Content starts

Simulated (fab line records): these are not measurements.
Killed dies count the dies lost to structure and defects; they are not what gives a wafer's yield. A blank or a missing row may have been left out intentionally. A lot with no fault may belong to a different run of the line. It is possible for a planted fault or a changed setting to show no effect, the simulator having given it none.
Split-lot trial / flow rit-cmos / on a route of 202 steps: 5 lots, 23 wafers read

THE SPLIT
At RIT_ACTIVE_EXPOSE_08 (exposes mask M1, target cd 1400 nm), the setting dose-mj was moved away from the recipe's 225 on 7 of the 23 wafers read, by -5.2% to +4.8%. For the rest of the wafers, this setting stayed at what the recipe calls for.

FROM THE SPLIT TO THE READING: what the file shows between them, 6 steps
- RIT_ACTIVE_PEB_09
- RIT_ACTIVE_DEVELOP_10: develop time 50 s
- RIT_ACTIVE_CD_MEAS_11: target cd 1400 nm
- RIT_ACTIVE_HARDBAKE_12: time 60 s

Content ends

Activity: Only the lines above from the one with "Killed dies count" through the one with "- RIT_ACTIVE_CD_MEAS_11: target cd 1400 nm" should be duplicated, character for character.

Task solution:
Killed dies count the dies lost to structure and defects; they are not what gives a wafer's yield. A blank or a missing row may have been left out intentionally. A lot with no fault may belong to a different run of the line. It is possible for a planted fault or a changed setting to show no effect, the simulator having given it none.
Split-lot trial / flow rit-cmos / on a route of 202 steps: 5 lots, 23 wafers read

THE SPLIT
At RIT_ACTIVE_EXPOSE_08 (exposes mask M1, target cd 1400 nm), the setting dose-mj was moved away from the recipe's 225 on 7 of the 23 wafers read, by -5.2% to +4.8%. For the rest of the wafers, this setting stayed at what the recipe calls for.

FROM THE SPLIT TO THE READING: what the file shows between them, 6 steps
- RIT_ACTIVE_PEB_09
- RIT_ACTIVE_DEVELOP_10: develop time 50 s
- RIT_ACTIVE_CD_MEAS_11: target cd 1400 nm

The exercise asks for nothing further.